## Action item
Output the listing below, keeping each line exactly as it stands.

## Input data
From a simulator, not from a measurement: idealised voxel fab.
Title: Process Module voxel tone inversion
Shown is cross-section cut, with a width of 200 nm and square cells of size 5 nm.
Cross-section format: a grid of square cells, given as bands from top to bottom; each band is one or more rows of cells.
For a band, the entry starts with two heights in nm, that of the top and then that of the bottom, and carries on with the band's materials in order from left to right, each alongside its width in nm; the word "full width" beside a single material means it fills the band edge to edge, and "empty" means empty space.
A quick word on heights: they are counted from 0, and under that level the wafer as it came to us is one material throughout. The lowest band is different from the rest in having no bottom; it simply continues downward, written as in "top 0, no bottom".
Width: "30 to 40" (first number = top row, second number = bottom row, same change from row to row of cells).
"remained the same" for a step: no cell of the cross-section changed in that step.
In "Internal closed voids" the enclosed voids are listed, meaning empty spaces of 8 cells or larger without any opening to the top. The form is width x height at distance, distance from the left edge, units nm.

## Expected answer
From a simulator, not from a measurement: idealised voxel fab.
Title: Process Module voxel tone inversion
Shown is cross-section cut, with a width of 200 nm and square cells of size 5 nm.
Cross-section format: a grid of square cells, given as bands from top to bottom; each band is one or more rows of cells.
For a band, the entry starts with two heights in nm, that of the top and then that of the bottom, and carries on with the band's materials in order from left to right, each alongside its width in nm; the word "full width" beside a single material means it fills the band edge to edge, and "empty" means empty space.
A quick word on heights: they are counted from 0, and under that level the wafer as it came to us is one material throughout. The lowest band is different from the rest in having no bottom; it simply continues downward, written as in "top 0, no bottom".
Width: "30 to 40" (first number = top row, second number = bottom row, same change from row to row of cells).
"remained the same" for a step: no cell of the cross-section changed in that step.
In "Internal closed voids" the enclosed voids are listed, meaning empty spaces of 8 cells or larger without any opening to the top. The form is width x height at distance, distance from the left edge, units nm.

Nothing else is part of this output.